..........

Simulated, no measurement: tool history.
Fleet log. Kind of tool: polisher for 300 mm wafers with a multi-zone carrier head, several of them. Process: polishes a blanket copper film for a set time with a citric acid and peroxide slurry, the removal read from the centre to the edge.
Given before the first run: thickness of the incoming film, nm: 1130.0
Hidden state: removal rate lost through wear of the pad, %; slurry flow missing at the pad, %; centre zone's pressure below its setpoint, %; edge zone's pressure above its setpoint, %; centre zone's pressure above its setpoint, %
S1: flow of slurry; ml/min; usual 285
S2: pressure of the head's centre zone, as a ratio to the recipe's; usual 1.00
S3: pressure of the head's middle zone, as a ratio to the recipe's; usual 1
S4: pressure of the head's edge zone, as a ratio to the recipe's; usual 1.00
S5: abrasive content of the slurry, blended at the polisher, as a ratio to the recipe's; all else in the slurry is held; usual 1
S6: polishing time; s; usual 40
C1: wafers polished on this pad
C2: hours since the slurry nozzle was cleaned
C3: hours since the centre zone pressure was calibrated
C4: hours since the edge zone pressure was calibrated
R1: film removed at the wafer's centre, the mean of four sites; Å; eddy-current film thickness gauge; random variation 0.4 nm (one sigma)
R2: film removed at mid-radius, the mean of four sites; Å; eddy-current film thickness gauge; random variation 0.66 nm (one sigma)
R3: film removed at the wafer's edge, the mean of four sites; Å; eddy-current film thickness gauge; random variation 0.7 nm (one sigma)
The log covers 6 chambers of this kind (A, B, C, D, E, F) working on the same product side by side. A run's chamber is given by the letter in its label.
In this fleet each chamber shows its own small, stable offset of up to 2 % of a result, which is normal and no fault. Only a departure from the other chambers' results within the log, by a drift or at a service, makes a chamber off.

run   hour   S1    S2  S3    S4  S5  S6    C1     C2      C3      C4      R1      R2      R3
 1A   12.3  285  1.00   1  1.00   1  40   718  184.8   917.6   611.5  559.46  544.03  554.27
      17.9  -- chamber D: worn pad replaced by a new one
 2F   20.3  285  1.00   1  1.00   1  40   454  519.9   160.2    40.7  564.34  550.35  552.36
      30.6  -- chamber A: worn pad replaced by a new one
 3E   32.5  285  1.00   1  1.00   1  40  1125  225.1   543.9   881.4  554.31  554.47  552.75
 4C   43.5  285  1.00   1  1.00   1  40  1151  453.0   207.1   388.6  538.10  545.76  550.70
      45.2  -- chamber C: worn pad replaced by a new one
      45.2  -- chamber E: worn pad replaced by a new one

..........

TASK ITEM - Nothing but the lines from the first line of the listing above through the line holding "S4: pressure of" should be reproduced, and each must match exactly.

WRITTEN REPLY -
Simulated, no measurement: tool history.
Fleet log. Kind of tool: polisher for 300 mm wafers with a multi-zone carrier head, several of them. Process: polishes a blanket copper film for a set time with a citric acid and peroxide slurry, the removal read from the centre to the edge.
Given before the first run: thickness of the incoming film, nm: 1130.0
Hidden state: removal rate lost through wear of the pad, %; slurry flow missing at the pad, %; centre zone's pressure below its setpoint, %; edge zone's pressure above its setpoint, %; centre zone's pressure above its setpoint, %
S1: flow of slurry; ml/min; usual 285
S2: pressure of the head's centre zone, as a ratio to the recipe's; usual 1.00
S3: pressure of the head's middle zone, as a ratio to the recipe's; usual 1
S4: pressure of the head's edge zone, as a ratio to the recipe's; usual 1.00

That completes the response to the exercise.